» Information given
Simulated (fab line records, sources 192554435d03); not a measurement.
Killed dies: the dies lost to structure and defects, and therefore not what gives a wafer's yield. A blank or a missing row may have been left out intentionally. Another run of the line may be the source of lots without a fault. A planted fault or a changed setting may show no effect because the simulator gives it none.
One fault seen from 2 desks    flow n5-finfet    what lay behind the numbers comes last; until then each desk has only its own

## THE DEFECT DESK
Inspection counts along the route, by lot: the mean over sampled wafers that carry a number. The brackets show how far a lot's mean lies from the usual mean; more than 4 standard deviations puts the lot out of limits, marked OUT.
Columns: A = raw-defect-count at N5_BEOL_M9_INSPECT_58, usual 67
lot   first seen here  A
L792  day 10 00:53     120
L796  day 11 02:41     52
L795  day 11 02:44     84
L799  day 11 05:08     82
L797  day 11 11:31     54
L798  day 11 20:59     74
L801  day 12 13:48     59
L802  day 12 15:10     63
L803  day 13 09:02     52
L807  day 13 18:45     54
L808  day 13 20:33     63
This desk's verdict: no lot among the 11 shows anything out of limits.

» Requirement
Transcribe each line of the listing above precisely as it appears.

» Solution
Simulated (fab line records, sources 192554435d03); not a measurement.
Killed dies: the dies lost to structure and defects, and therefore not what gives a wafer's yield. A blank or a missing row may have been left out intentionally. Another run of the line may be the source of lots without a fault. A planted fault or a changed setting may show no effect because the simulator gives it none.
One fault seen from 2 desks    flow n5-finfet    what lay behind the numbers comes last; until then each desk has only its own

## THE DEFECT DESK
Inspection counts along the route, by lot: the mean over sampled wafers that carry a number. The brackets show how far a lot's mean lies from the usual mean; more than 4 standard deviations puts the lot out of limits, marked OUT.
Columns: A = raw-defect-count at N5_BEOL_M9_INSPECT_58, usual 67
lot   first seen here  A
L792  day 10 00:53     120
L796  day 11 02:41     52
L795  day 11 02:44     84
L799  day 11 05:08     82
L797  day 11 11:31     54
L798  day 11 20:59     74
L801  day 12 13:48     59
L802  day 12 15:10     63
L803  day 13 09:02     52
L807  day 13 18:45     54
L808  day 13 20:33     63
This desk's verdict: no lot among the 11 shows anything out of limits.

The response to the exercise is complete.